______

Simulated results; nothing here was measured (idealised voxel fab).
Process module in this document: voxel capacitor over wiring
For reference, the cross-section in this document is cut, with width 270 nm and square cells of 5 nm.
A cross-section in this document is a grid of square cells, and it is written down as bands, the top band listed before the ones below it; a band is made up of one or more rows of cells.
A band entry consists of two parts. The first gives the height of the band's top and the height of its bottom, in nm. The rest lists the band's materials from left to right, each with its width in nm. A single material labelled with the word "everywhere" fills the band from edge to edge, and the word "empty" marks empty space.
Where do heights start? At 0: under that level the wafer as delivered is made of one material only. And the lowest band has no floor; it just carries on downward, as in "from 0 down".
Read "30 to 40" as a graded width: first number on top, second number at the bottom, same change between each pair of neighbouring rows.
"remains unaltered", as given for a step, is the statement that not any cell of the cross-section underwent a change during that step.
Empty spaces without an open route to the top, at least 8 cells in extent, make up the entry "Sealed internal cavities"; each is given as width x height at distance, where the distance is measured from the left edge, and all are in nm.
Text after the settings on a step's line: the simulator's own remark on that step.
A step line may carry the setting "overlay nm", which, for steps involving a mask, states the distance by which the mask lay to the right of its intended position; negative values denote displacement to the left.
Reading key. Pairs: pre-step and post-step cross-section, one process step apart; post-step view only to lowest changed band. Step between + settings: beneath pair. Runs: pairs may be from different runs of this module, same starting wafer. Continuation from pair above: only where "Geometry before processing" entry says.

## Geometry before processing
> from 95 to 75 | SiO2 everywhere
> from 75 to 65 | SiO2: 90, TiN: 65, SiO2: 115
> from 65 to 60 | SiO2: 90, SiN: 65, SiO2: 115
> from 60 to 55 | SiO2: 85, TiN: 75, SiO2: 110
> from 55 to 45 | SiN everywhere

______

Repeat the entries above verbatim, but only from the line that has "SiN: 65, SiO2: 115" down to the line that has "75, SiO2: 110", inclusive.

> from 65 to 60 | SiO2: 90, SiN: 65, SiO2: 115
> from 60 to 55 | SiO2: 85, TiN: 75, SiO2: 110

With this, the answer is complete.